- _EXERCISE_
Your answer should restate each line of the data below word for word.

- _DATASET ENTRIES_
::::::

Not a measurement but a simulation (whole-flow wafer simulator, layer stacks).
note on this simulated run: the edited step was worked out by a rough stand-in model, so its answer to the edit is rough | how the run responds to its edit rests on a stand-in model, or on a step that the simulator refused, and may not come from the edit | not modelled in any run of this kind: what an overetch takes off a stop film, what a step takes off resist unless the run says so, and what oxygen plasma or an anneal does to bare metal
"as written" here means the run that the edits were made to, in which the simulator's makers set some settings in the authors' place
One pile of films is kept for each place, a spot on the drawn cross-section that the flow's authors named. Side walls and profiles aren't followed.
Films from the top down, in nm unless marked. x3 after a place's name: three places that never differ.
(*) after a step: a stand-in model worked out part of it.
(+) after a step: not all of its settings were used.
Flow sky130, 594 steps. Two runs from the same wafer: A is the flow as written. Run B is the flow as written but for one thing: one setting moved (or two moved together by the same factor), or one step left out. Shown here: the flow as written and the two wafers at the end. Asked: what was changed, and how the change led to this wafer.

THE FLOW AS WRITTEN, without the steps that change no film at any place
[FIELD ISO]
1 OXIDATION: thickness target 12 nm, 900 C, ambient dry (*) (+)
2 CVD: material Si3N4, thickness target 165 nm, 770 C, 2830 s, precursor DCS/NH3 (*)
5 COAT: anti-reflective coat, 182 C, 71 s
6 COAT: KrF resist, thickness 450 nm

::::::

- _TASK OUTPUT_
Not a measurement but a simulation (whole-flow wafer simulator, layer stacks).
note on this simulated run: the edited step was worked out by a rough stand-in model, so its answer to the edit is rough | how the run responds to its edit rests on a stand-in model, or on a step that the simulator refused, and may not come from the edit | not modelled in any run of this kind: what an overetch takes off a stop film, what a step takes off resist unless the run says so, and what oxygen plasma or an anneal does to bare metal
"as written" here means the run that the edits were made to, in which the simulator's makers set some settings in the authors' place
One pile of films is kept for each place, a spot on the drawn cross-section that the flow's authors named. Side walls and profiles aren't followed.
Films from the top down, in nm unless marked. x3 after a place's name: three places that never differ.
(*) after a step: a stand-in model worked out part of it.
(+) after a step: not all of its settings were used.
Flow sky130, 594 steps. Two runs from the same wafer: A is the flow as written. Run B is the flow as written but for one thing: one setting moved (or two moved together by the same factor), or one step left out. Shown here: the flow as written and the two wafers at the end. Asked: what was changed, and how the change led to this wafer.

THE FLOW AS WRITTEN, without the steps that change no film at any place
[FIELD ISO]
1 OXIDATION: thickness target 12 nm, 900 C, ambient dry (*) (+)
2 CVD: material Si3N4, thickness target 165 nm, 770 C, 2830 s, precursor DCS/NH3 (*)
5 COAT: anti-reflective coat, 182 C, 71 s
6 COAT: KrF resist, thickness 450 nm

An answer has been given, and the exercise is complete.